◆ **ACTIVITY**
Start with the first line of the material. Repeat each line exactly through the one that contains "# hour 26.6: chamber".

◆ **LISTED ENTRIES**

Segment Open

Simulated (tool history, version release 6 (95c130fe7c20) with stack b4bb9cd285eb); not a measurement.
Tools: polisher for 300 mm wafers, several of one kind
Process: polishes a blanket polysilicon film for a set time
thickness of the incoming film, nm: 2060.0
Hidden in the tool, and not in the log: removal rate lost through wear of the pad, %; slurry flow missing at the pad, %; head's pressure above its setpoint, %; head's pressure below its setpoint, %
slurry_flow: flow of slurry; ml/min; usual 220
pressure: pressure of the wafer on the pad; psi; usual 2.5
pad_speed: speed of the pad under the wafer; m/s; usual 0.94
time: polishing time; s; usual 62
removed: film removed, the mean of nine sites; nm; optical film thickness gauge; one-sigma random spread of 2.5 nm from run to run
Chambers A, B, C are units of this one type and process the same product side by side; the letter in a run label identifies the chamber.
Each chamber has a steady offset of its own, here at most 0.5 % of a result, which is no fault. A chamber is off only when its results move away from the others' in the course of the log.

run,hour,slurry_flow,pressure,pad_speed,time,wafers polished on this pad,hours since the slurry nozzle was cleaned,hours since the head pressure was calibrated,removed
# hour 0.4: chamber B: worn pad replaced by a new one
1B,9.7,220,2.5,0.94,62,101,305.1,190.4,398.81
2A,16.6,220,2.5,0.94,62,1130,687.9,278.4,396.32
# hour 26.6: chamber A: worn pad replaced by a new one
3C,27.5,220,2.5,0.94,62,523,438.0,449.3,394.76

Segment Closed

◆ **EXPECTED ANSWER**
Simulated (tool history, version release 6 (95c130fe7c20) with stack b4bb9cd285eb); not a measurement.
Tools: polisher for 300 mm wafers, several of one kind
Process: polishes a blanket polysilicon film for a set time
thickness of the incoming film, nm: 2060.0
Hidden in the tool, and not in the log: removal rate lost through wear of the pad, %; slurry flow missing at the pad, %; head's pressure above its setpoint, %; head's pressure below its setpoint, %
slurry_flow: flow of slurry; ml/min; usual 220
pressure: pressure of the wafer on the pad; psi; usual 2.5
pad_speed: speed of the pad under the wafer; m/s; usual 0.94
time: polishing time; s; usual 62
removed: film removed, the mean of nine sites; nm; optical film thickness gauge; one-sigma random spread of 2.5 nm from run to run
Chambers A, B, C are units of this one type and process the same product side by side; the letter in a run label identifies the chamber.
Each chamber has a steady offset of its own, here at most 0.5 % of a result, which is no fault. A chamber is off only when its results move away from the others' in the course of the log.

run,hour,slurry_flow,pressure,pad_speed,time,wafers polished on this pad,hours since the slurry nozzle was cleaned,hours since the head pressure was calibrated,removed
# hour 0.4: chamber B: worn pad replaced by a new one
1B,9.7,220,2.5,0.94,62,101,305.1,190.4,398.81
2A,16.6,220,2.5,0.94,62,1130,687.9,278.4,396.32
# hour 26.6: chamber A: worn pad replaced by a new one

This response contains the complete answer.